▶ **WORK ITEM**
In the entries below, find the line with "Process: low-temperature oxide" and the line with "C1: wafers since the last listed run"; give again those lines and every line between them, exactly.

___ EXTRACTED DATA
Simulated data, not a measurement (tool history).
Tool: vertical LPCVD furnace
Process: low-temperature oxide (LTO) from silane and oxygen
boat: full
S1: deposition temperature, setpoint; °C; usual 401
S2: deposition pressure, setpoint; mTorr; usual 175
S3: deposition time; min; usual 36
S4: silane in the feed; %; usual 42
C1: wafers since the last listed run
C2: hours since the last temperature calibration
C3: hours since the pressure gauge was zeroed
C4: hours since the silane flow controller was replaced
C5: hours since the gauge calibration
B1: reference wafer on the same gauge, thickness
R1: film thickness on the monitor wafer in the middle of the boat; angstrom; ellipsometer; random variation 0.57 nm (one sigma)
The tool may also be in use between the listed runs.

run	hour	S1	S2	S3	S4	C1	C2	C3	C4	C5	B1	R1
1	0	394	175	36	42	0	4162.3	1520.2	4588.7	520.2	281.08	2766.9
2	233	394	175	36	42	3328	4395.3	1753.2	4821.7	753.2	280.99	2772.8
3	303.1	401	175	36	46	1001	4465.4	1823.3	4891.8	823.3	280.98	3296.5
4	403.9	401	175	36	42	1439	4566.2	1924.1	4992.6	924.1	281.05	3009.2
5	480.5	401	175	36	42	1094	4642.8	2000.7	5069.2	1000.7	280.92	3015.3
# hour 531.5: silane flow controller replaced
______

▶ **YOUR RESPONSE**
Process: low-temperature oxide (LTO) from silane and oxygen
boat: full
S1: deposition temperature, setpoint; °C; usual 401
S2: deposition pressure, setpoint; mTorr; usual 175
S3: deposition time; min; usual 36
S4: silane in the feed; %; usual 42
C1: wafers since the last listed run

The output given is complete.